EXERCISE.
Repeat the entries below exactly and in full.

MATERIAL SUPPLIED.
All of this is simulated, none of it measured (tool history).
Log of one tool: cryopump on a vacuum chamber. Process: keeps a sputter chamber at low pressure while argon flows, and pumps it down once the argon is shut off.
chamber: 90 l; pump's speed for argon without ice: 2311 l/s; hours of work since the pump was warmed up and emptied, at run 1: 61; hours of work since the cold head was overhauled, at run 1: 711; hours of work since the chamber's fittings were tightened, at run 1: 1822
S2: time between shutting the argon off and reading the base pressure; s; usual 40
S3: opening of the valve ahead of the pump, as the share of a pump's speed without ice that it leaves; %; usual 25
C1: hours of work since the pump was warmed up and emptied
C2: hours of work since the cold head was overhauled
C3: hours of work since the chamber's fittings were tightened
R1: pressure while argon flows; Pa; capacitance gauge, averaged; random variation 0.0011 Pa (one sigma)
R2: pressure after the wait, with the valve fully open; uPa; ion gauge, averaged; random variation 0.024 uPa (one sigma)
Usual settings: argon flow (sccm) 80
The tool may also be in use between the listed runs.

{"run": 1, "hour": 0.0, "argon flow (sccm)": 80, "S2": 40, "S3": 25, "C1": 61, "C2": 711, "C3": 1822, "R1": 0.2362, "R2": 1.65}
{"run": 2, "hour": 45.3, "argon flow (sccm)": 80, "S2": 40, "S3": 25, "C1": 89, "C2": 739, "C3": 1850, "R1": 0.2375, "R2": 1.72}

TASK SOLUTION.
All of this is simulated, none of it measured (tool history).
Log of one tool: cryopump on a vacuum chamber. Process: keeps a sputter chamber at low pressure while argon flows, and pumps it down once the argon is shut off.
chamber: 90 l; pump's speed for argon without ice: 2311 l/s; hours of work since the pump was warmed up and emptied, at run 1: 61; hours of work since the cold head was overhauled, at run 1: 711; hours of work since the chamber's fittings were tightened, at run 1: 1822
S2: time between shutting the argon off and reading the base pressure; s; usual 40
S3: opening of the valve ahead of the pump, as the share of a pump's speed without ice that it leaves; %; usual 25
C1: hours of work since the pump was warmed up and emptied
C2: hours of work since the cold head was overhauled
C3: hours of work since the chamber's fittings were tightened
R1: pressure while argon flows; Pa; capacitance gauge, averaged; random variation 0.0011 Pa (one sigma)
R2: pressure after the wait, with the valve fully open; uPa; ion gauge, averaged; random variation 0.024 uPa (one sigma)
Usual settings: argon flow (sccm) 80
The tool may also be in use between the listed runs.

{"run": 1, "hour": 0.0, "argon flow (sccm)": 80, "S2": 40, "S3": 25, "C1": 61, "C2": 711, "C3": 1822, "R1": 0.2362, "R2": 1.65}
{"run": 2, "hour": 45.3, "argon flow (sccm)": 80, "S2": 40, "S3": 25, "C1": 89, "C2": 739, "C3": 1850, "R1": 0.2375, "R2": 1.72}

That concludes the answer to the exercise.